━━━━━━━━
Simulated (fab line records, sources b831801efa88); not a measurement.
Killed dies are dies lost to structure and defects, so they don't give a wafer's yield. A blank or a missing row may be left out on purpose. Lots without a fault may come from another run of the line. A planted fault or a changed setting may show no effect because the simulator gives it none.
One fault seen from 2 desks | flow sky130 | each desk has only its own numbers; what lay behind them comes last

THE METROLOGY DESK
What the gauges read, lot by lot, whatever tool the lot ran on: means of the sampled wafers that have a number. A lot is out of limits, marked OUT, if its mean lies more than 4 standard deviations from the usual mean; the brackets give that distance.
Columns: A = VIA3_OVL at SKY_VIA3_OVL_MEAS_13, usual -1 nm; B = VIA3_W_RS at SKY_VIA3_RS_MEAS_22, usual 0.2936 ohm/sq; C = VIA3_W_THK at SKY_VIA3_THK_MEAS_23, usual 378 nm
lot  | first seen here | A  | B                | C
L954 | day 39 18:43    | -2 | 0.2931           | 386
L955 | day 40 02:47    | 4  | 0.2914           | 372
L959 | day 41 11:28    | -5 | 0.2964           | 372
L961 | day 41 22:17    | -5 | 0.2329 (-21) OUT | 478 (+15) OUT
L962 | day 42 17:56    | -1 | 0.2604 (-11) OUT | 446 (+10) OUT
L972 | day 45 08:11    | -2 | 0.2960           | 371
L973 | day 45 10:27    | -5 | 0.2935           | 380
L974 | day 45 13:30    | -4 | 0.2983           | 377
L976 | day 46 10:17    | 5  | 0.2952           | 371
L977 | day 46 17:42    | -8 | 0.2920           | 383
━━━━━━━━

Exactly as written, repeat the lines from the start of the listing through the line containing "THE METROLOGY DESK", both included.

**Your solution:**
Simulated (fab line records, sources b831801efa88); not a measurement.
Killed dies are dies lost to structure and defects, so they don't give a wafer's yield. A blank or a missing row may be left out on purpose. Lots without a fault may come from another run of the line. A planted fault or a changed setting may show no effect because the simulator gives it none.
One fault seen from 2 desks | flow sky130 | each desk has only its own numbers; what lay behind them comes last

THE METROLOGY DESK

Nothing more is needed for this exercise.